--- START ---

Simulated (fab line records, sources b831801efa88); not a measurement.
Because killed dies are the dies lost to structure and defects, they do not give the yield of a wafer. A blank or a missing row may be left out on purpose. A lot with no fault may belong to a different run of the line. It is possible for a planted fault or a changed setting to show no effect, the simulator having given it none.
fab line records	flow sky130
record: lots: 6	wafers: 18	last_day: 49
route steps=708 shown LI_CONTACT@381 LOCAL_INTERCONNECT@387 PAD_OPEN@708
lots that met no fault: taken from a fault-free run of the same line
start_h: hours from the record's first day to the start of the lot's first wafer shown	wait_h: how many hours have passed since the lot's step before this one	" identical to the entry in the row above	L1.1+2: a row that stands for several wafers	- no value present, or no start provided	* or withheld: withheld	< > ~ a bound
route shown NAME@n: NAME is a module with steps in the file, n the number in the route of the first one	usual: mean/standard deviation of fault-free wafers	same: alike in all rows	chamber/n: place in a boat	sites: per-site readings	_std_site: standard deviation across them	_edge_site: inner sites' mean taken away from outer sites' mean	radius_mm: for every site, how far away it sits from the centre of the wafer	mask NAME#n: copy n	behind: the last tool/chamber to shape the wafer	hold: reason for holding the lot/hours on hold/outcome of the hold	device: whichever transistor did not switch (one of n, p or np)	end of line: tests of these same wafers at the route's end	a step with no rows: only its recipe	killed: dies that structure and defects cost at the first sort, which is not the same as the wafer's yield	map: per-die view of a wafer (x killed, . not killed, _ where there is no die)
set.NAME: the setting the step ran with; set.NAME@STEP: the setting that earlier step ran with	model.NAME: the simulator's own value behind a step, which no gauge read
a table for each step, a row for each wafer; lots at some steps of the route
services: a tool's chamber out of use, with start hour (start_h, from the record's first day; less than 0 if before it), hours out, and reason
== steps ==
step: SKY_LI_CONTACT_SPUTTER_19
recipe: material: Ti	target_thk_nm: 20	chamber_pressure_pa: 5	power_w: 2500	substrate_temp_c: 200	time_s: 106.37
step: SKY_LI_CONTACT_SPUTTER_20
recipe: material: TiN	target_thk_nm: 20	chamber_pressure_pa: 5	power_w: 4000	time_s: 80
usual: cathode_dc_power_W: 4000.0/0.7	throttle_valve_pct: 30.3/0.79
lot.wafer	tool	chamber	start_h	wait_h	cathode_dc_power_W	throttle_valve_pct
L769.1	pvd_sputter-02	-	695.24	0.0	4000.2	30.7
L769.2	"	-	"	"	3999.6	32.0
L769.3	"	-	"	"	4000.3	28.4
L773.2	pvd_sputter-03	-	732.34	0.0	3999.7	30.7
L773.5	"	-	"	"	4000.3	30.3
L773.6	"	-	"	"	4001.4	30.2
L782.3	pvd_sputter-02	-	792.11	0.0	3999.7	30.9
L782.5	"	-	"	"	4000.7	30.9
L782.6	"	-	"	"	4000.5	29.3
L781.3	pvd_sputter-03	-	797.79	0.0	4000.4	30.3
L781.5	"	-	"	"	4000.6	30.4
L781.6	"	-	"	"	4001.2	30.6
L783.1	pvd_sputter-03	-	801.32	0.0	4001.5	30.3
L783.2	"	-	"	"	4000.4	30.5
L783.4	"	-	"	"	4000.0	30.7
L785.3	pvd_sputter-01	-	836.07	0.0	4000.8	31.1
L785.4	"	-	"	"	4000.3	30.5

--- END ---

ASSIGNMENT: Repeat, word for word, the lines from the start of the records to the line that contains "route steps=708 shown", both of them included, and no others.

RESULT:
Simulated (fab line records, sources b831801efa88); not a measurement.
Because killed dies are the dies lost to structure and defects, they do not give the yield of a wafer. A blank or a missing row may be left out on purpose. A lot with no fault may belong to a different run of the line. It is possible for a planted fault or a changed setting to show no effect, the simulator having given it none.
fab line records	flow sky130
record: lots: 6	wafers: 18	last_day: 49
route steps=708 shown LI_CONTACT@381 LOCAL_INTERCONNECT@387 PAD_OPEN@708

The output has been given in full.